**WORK TASK**
Only one stretch of the data below should be repeated: the lines from the line containing "R2: dishing of" through the line containing "For run 9, what comes out?", inclusive, exactly as they are.

**DATASET EXTRACT**
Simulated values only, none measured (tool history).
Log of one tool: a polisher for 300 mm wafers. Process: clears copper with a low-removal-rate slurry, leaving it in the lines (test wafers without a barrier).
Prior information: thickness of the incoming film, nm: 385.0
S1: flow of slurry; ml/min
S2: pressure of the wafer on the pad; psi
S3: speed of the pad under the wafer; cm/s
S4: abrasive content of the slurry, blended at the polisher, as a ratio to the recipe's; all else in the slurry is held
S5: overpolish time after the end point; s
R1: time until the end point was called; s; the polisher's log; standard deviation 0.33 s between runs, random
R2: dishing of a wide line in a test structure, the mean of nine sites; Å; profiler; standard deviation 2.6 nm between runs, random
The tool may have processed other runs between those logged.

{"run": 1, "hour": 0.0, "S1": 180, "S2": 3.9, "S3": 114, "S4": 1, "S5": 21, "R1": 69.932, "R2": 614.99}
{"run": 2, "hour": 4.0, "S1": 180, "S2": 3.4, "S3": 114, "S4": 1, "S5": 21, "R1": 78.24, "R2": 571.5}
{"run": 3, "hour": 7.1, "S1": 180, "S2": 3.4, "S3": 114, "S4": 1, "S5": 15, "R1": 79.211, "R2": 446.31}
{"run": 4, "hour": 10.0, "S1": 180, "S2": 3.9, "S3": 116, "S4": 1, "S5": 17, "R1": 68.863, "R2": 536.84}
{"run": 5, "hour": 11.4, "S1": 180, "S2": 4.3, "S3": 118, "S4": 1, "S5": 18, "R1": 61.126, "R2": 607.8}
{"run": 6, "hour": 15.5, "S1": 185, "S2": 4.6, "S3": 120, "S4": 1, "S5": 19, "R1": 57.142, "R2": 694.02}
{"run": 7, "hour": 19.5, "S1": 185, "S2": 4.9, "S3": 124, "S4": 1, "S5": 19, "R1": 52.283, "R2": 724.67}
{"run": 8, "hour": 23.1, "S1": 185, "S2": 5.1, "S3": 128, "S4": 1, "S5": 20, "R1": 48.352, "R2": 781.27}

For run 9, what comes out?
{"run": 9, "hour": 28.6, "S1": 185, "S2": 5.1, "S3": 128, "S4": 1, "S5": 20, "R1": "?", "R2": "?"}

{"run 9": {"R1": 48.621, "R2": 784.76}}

**WORKED SOLUTION**
R2: dishing of a wide line in a test structure, the mean of nine sites; Å; profiler; standard deviation 2.6 nm between runs, random
The tool may have processed other runs between those logged.

{"run": 1, "hour": 0.0, "S1": 180, "S2": 3.9, "S3": 114, "S4": 1, "S5": 21, "R1": 69.932, "R2": 614.99}
{"run": 2, "hour": 4.0, "S1": 180, "S2": 3.4, "S3": 114, "S4": 1, "S5": 21, "R1": 78.24, "R2": 571.5}
{"run": 3, "hour": 7.1, "S1": 180, "S2": 3.4, "S3": 114, "S4": 1, "S5": 15, "R1": 79.211, "R2": 446.31}
{"run": 4, "hour": 10.0, "S1": 180, "S2": 3.9, "S3": 116, "S4": 1, "S5": 17, "R1": 68.863, "R2": 536.84}
{"run": 5, "hour": 11.4, "S1": 180, "S2": 4.3, "S3": 118, "S4": 1, "S5": 18, "R1": 61.126, "R2": 607.8}
{"run": 6, "hour": 15.5, "S1": 185, "S2": 4.6, "S3": 120, "S4": 1, "S5": 19, "R1": 57.142, "R2": 694.02}
{"run": 7, "hour": 19.5, "S1": 185, "S2": 4.9, "S3": 124, "S4": 1, "S5": 19, "R1": 52.283, "R2": 724.67}
{"run": 8, "hour": 23.1, "S1": 185, "S2": 5.1, "S3": 128, "S4": 1, "S5": 20, "R1": 48.352, "R2": 781.27}

For run 9, what comes out?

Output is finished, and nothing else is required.